• Provided records

BEGIN

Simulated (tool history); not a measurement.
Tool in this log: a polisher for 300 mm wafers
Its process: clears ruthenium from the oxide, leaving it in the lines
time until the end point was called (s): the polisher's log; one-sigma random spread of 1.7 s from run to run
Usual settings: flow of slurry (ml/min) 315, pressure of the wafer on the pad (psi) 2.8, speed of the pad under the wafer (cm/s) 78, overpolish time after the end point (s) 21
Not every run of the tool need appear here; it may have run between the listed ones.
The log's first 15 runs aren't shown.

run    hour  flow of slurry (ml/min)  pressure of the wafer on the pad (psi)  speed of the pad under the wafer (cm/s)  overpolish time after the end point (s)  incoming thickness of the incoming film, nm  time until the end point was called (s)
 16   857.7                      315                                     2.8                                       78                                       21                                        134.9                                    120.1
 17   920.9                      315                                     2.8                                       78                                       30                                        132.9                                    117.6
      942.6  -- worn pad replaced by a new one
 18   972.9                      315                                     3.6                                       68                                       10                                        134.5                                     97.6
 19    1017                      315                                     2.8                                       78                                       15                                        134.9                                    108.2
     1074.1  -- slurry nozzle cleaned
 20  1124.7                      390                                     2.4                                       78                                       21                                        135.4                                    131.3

END

• Assignment
Return the material exactly as it stands above, but only from its first line to the line containing "time until the end point was called (s): the", both ends included.

• Task response
Simulated (tool history); not a measurement.
Tool in this log: a polisher for 300 mm wafers
Its process: clears ruthenium from the oxide, leaving it in the lines
time until the end point was called (s): the polisher's log; one-sigma random spread of 1.7 s from run to run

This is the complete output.